Source material Start Marker

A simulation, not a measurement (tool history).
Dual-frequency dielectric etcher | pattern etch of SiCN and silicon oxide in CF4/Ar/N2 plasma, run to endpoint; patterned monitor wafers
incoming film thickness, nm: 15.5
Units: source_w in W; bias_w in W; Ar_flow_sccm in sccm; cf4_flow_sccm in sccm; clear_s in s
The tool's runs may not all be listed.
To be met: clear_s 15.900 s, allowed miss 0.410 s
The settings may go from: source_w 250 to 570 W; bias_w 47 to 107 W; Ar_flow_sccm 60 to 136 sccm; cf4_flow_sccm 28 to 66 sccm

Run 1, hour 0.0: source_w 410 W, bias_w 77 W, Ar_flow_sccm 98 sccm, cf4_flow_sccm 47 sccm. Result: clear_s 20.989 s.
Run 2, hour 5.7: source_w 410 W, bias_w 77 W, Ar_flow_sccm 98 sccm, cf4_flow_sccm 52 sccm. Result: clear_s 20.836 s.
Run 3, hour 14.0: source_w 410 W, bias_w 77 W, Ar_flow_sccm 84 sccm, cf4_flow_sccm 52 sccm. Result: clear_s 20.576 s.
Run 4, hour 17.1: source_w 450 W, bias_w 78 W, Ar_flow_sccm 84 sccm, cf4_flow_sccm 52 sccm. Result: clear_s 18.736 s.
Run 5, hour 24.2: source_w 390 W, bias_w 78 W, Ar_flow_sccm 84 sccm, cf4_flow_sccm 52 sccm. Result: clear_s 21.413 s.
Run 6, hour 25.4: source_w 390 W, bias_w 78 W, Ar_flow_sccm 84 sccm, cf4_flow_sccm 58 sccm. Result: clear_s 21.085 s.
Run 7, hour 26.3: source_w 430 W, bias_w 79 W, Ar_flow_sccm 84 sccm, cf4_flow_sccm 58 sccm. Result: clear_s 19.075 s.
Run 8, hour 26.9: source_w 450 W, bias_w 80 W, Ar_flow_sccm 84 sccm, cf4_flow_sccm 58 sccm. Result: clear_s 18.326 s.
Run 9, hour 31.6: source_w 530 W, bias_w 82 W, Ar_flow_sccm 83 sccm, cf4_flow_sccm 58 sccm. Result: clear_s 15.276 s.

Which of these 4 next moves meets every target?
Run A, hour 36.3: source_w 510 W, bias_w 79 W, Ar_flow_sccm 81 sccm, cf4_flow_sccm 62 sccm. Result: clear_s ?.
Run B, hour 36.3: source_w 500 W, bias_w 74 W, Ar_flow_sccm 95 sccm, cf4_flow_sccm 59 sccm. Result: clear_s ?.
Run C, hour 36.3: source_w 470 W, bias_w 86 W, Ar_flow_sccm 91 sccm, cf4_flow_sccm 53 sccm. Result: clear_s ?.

Source material End Marker

*Work request*: Output the material above exactly, but only from the line that carries "Run 1, hour" through the line that carries "Run 6, hour".

*Answer section*:
Run 1, hour 0.0: source_w 410 W, bias_w 77 W, Ar_flow_sccm 98 sccm, cf4_flow_sccm 47 sccm. Result: clear_s 20.989 s.
Run 2, hour 5.7: source_w 410 W, bias_w 77 W, Ar_flow_sccm 98 sccm, cf4_flow_sccm 52 sccm. Result: clear_s 20.836 s.
Run 3, hour 14.0: source_w 410 W, bias_w 77 W, Ar_flow_sccm 84 sccm, cf4_flow_sccm 52 sccm. Result: clear_s 20.576 s.
Run 4, hour 17.1: source_w 450 W, bias_w 78 W, Ar_flow_sccm 84 sccm, cf4_flow_sccm 52 sccm. Result: clear_s 18.736 s.
Run 5, hour 24.2: source_w 390 W, bias_w 78 W, Ar_flow_sccm 84 sccm, cf4_flow_sccm 52 sccm. Result: clear_s 21.413 s.
Run 6, hour 25.4: source_w 390 W, bias_w 78 W, Ar_flow_sccm 84 sccm, cf4_flow_sccm 58 sccm. Result: clear_s 21.085 s.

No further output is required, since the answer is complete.